# Task item
Below are some entries. Output each one exactly as it appears.

++++ Record excerpts

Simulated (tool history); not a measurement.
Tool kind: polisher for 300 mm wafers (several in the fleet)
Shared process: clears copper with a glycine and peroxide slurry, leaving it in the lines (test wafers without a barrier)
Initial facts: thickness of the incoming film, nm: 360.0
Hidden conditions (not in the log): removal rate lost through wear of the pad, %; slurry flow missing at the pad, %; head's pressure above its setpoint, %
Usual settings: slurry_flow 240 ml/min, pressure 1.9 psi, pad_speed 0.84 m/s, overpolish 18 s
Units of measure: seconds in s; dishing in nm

++++++++

# Written answer
Simulated (tool history); not a measurement.
Tool kind: polisher for 300 mm wafers (several in the fleet)
Shared process: clears copper with a glycine and peroxide slurry, leaving it in the lines (test wafers without a barrier)
Initial facts: thickness of the incoming film, nm: 360.0
Hidden conditions (not in the log): removal rate lost through wear of the pad, %; slurry flow missing at the pad, %; head's pressure above its setpoint, %
Usual settings: slurry_flow 240 ml/min, pressure 1.9 psi, pad_speed 0.84 m/s, overpolish 18 s
Units of measure: seconds in s; dishing in nm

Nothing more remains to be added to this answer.